● Assigned task: Each entry that appears below should be restated word for word.

● Data supplied:
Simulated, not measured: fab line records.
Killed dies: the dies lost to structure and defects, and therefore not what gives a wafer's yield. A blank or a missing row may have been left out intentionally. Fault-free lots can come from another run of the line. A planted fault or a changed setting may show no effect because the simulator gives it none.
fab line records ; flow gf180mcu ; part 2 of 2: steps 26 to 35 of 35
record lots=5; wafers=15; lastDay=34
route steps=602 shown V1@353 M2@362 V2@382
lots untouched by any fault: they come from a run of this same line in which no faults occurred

● Expected answer:
Simulated, not measured: fab line records.
Killed dies: the dies lost to structure and defects, and therefore not what gives a wafer's yield. A blank or a missing row may have been left out intentionally. Fault-free lots can come from another run of the line. A planted fault or a changed setting may show no effect because the simulator gives it none.
fab line records ; flow gf180mcu ; part 2 of 2: steps 26 to 35 of 35
record lots=5; wafers=15; lastDay=34
route steps=602 shown V1@353 M2@362 V2@382
lots untouched by any fault: they come from a run of this same line in which no faults occurred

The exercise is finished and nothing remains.